### Listed records
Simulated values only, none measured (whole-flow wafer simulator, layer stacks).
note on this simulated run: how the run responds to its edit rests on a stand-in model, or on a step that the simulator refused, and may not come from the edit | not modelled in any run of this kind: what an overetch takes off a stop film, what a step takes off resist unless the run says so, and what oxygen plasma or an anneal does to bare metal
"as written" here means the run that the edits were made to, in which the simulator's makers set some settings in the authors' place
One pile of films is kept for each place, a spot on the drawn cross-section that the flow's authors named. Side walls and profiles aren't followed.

### Work item
Each line of the listing has to be repeated exactly in the reply.

### Task result
Simulated values only, none measured (whole-flow wafer simulator, layer stacks).
note on this simulated run: how the run responds to its edit rests on a stand-in model, or on a step that the simulator refused, and may not come from the edit | not modelled in any run of this kind: what an overetch takes off a stop film, what a step takes off resist unless the run says so, and what oxygen plasma or an anneal does to bare metal
"as written" here means the run that the edits were made to, in which the simulator's makers set some settings in the authors' place
One pile of films is kept for each place, a spot on the drawn cross-section that the flow's authors named. Side walls and profiles aren't followed.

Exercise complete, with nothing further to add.